• REQUIRED ACTION:
From the records below, transcribe only the lines running from the one with "day 10 10:47 |" through the one with "- GF_DUAL_GATE_EXPOSE_08: exposes". Keep both of those end lines.

• DATA RECORDS:
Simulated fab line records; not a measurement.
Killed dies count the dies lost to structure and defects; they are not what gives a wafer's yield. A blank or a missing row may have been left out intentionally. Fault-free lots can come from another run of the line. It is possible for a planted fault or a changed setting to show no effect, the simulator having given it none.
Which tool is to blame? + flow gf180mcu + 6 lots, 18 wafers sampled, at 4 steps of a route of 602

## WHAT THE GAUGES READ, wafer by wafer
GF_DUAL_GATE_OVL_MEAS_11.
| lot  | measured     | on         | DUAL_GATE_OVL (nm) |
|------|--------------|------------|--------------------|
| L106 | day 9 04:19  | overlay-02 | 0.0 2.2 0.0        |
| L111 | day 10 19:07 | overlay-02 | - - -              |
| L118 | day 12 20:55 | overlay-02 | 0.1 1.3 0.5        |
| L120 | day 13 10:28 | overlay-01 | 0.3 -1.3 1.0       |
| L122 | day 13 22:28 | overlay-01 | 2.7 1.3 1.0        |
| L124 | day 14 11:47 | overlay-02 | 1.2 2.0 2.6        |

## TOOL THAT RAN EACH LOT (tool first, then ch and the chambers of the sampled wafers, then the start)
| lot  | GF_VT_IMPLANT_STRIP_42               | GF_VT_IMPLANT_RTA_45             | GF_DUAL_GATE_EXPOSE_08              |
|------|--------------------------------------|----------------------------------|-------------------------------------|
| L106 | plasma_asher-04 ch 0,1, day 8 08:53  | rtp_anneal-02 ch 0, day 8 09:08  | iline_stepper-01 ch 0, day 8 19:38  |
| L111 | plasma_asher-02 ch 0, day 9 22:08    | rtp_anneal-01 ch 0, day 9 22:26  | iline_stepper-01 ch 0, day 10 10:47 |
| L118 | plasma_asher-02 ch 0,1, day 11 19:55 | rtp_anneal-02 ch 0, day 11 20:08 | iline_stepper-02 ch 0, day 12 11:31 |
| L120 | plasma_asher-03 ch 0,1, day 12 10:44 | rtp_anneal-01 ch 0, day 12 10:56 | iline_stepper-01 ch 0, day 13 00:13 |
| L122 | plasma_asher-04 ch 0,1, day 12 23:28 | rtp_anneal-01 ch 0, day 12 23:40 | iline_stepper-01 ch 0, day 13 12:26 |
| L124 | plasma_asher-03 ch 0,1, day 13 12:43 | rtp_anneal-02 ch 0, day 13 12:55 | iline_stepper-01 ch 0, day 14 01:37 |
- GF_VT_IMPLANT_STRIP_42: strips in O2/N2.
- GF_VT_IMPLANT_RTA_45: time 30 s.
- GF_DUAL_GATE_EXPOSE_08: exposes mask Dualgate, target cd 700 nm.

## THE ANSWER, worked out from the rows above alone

• EXERCISE RESPONSE:
| L111 | plasma_asher-02 ch 0, day 9 22:08    | rtp_anneal-01 ch 0, day 9 22:26  | iline_stepper-01 ch 0, day 10 10:47 |
| L118 | plasma_asher-02 ch 0,1, day 11 19:55 | rtp_anneal-02 ch 0, day 11 20:08 | iline_stepper-02 ch 0, day 12 11:31 |
| L120 | plasma_asher-03 ch 0,1, day 12 10:44 | rtp_anneal-01 ch 0, day 12 10:56 | iline_stepper-01 ch 0, day 13 00:13 |
| L122 | plasma_asher-04 ch 0,1, day 12 23:28 | rtp_anneal-01 ch 0, day 12 23:40 | iline_stepper-01 ch 0, day 13 12:26 |
| L124 | plasma_asher-03 ch 0,1, day 13 12:43 | rtp_anneal-02 ch 0, day 13 12:55 | iline_stepper-01 ch 0, day 14 01:37 |
- GF_VT_IMPLANT_STRIP_42: strips in O2/N2.
- GF_VT_IMPLANT_RTA_45: time 30 s.
- GF_DUAL_GATE_EXPOSE_08: exposes mask Dualgate, target cd 700 nm.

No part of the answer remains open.